■ ACTION ITEM ■
Retype all of the data without changing a single word.

■ DATASET ENTRIES ■
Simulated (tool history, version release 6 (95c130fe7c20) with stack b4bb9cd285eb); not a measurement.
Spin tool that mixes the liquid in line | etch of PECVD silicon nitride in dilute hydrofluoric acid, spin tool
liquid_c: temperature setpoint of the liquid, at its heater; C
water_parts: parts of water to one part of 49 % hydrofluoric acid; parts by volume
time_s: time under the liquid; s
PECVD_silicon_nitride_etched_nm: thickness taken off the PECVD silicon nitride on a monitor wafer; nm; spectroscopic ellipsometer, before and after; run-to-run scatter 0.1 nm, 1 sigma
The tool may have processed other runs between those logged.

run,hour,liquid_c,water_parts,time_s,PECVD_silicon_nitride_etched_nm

■ EXERCISE RESULT ■
Simulated (tool history, version release 6 (95c130fe7c20) with stack b4bb9cd285eb); not a measurement.
Spin tool that mixes the liquid in line | etch of PECVD silicon nitride in dilute hydrofluoric acid, spin tool
liquid_c: temperature setpoint of the liquid, at its heater; C
water_parts: parts of water to one part of 49 % hydrofluoric acid; parts by volume
time_s: time under the liquid; s
PECVD_silicon_nitride_etched_nm: thickness taken off the PECVD silicon nitride on a monitor wafer; nm; spectroscopic ellipsometer, before and after; run-to-run scatter 0.1 nm, 1 sigma
The tool may have processed other runs between those logged.

run,hour,liquid_c,water_parts,time_s,PECVD_silicon_nitride_etched_nm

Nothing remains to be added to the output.